> **Required action**: Every record here should be printed again exactly.

> **Material provided**:
________________________________________

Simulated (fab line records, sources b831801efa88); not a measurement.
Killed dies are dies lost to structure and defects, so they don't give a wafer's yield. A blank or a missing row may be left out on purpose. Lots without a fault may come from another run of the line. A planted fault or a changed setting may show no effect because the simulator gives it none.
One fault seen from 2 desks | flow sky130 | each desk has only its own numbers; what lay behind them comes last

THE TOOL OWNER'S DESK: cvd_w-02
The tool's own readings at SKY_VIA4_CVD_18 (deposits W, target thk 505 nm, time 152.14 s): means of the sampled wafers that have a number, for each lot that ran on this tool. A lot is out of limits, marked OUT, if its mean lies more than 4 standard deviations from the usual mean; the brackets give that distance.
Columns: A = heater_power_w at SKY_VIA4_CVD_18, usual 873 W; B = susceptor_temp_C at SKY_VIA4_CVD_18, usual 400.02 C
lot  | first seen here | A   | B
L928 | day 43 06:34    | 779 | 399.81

________________________________________

> **Answer space**:
Simulated (fab line records, sources b831801efa88); not a measurement.
Killed dies are dies lost to structure and defects, so they don't give a wafer's yield. A blank or a missing row may be left out on purpose. Lots without a fault may come from another run of the line. A planted fault or a changed setting may show no effect because the simulator gives it none.
One fault seen from 2 desks | flow sky130 | each desk has only its own numbers; what lay behind them comes last

THE TOOL OWNER'S DESK: cvd_w-02
The tool's own readings at SKY_VIA4_CVD_18 (deposits W, target thk 505 nm, time 152.14 s): means of the sampled wafers that have a number, for each lot that ran on this tool. A lot is out of limits, marked OUT, if its mean lies more than 4 standard deviations from the usual mean; the brackets give that distance.
Columns: A = heater_power_w at SKY_VIA4_CVD_18, usual 873 W; B = susceptor_temp_C at SKY_VIA4_CVD_18, usual 400.02 C
lot  | first seen here | A   | B
L928 | day 43 06:34    | 779 | 399.81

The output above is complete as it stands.